** DATA FOR ANALYSIS **
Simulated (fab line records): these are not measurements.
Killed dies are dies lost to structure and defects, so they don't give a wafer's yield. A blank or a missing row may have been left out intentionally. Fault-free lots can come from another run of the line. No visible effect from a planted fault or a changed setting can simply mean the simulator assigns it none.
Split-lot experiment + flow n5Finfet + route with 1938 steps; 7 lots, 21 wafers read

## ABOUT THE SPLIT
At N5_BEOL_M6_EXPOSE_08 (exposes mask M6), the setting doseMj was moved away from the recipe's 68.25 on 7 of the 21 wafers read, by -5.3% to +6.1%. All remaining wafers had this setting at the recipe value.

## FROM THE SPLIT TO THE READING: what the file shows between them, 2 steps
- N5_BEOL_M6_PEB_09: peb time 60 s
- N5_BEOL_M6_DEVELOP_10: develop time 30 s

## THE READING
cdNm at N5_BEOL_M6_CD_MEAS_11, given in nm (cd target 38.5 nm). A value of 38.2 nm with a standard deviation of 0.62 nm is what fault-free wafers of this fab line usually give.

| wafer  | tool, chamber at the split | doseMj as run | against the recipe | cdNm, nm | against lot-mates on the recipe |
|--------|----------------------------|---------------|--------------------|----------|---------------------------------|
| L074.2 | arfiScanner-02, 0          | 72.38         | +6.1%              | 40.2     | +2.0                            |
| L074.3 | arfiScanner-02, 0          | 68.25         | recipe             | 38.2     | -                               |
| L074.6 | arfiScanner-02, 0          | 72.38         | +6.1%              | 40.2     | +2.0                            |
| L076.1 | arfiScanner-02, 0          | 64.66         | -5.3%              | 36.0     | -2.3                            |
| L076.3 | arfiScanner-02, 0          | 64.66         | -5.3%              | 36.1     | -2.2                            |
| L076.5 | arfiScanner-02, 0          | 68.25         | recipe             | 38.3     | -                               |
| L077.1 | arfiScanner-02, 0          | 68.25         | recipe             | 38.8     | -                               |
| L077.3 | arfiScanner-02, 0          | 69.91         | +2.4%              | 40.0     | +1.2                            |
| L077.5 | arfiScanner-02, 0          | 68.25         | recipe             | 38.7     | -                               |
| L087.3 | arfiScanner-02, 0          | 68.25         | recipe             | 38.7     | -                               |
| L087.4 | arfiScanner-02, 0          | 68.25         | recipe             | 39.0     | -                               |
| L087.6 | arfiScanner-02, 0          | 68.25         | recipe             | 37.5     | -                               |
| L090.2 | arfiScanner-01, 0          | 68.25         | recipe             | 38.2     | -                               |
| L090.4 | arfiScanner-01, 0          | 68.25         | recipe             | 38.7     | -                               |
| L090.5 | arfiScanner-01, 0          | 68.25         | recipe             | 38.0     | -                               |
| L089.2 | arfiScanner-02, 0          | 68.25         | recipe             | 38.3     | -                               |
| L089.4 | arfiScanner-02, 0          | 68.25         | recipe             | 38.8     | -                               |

** WORK INSTRUCTION **
Verbatim output is expected for the lines from the start of the data to the line in which "Killed dies are" appears, both included.

** WRITTEN SOLUTION **
Simulated (fab line records): these are not measurements.
Killed dies are dies lost to structure and defects, so they don't give a wafer's yield. A blank or a missing row may have been left out intentionally. Fault-free lots can come from another run of the line. No visible effect from a planted fault or a changed setting can simply mean the simulator assigns it none.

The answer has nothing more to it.